> **REQUIREMENT**
Type out the records again, exactly as they are.

> **EXTRACTED INFORMATION**
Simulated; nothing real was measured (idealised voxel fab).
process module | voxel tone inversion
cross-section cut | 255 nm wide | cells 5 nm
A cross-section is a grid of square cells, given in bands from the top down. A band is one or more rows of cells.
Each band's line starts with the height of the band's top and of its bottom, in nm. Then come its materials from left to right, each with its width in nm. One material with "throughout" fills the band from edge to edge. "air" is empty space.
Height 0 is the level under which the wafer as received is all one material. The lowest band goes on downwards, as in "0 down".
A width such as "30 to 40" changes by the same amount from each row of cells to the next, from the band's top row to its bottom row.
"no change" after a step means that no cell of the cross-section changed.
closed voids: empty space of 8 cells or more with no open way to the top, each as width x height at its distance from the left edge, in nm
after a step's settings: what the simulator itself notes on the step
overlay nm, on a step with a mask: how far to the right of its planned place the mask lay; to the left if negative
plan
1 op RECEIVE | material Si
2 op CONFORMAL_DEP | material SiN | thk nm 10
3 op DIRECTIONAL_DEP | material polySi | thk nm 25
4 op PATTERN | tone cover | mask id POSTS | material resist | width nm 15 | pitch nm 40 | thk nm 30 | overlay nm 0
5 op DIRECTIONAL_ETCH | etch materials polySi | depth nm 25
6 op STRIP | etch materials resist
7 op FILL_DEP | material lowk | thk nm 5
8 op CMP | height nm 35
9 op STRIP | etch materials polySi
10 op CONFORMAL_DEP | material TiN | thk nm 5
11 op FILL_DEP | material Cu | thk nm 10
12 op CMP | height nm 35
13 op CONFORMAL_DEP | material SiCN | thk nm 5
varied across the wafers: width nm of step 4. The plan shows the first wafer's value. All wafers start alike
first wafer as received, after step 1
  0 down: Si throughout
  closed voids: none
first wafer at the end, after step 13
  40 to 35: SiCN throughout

> **EXERCISE RESPONSE**
Simulated; nothing real was measured (idealised voxel fab).
process module | voxel tone inversion
cross-section cut | 255 nm wide | cells 5 nm
A cross-section is a grid of square cells, given in bands from the top down. A band is one or more rows of cells.
Each band's line starts with the height of the band's top and of its bottom, in nm. Then come its materials from left to right, each with its width in nm. One material with "throughout" fills the band from edge to edge. "air" is empty space.
Height 0 is the level under which the wafer as received is all one material. The lowest band goes on downwards, as in "0 down".
A width such as "30 to 40" changes by the same amount from each row of cells to the next, from the band's top row to its bottom row.
"no change" after a step means that no cell of the cross-section changed.
closed voids: empty space of 8 cells or more with no open way to the top, each as width x height at its distance from the left edge, in nm
after a step's settings: what the simulator itself notes on the step
overlay nm, on a step with a mask: how far to the right of its planned place the mask lay; to the left if negative
plan
1 op RECEIVE | material Si
2 op CONFORMAL_DEP | material SiN | thk nm 10
3 op DIRECTIONAL_DEP | material polySi | thk nm 25
4 op PATTERN | tone cover | mask id POSTS | material resist | width nm 15 | pitch nm 40 | thk nm 30 | overlay nm 0
5 op DIRECTIONAL_ETCH | etch materials polySi | depth nm 25
6 op STRIP | etch materials resist
7 op FILL_DEP | material lowk | thk nm 5
8 op CMP | height nm 35
9 op STRIP | etch materials polySi
10 op CONFORMAL_DEP | material TiN | thk nm 5
11 op FILL_DEP | material Cu | thk nm 10
12 op CMP | height nm 35
13 op CONFORMAL_DEP | material SiCN | thk nm 5
varied across the wafers: width nm of step 4. The plan shows the first wafer's value. All wafers start alike
first wafer as received, after step 1
  0 down: Si throughout
  closed voids: none
first wafer at the end, after step 13
  40 to 35: SiCN throughout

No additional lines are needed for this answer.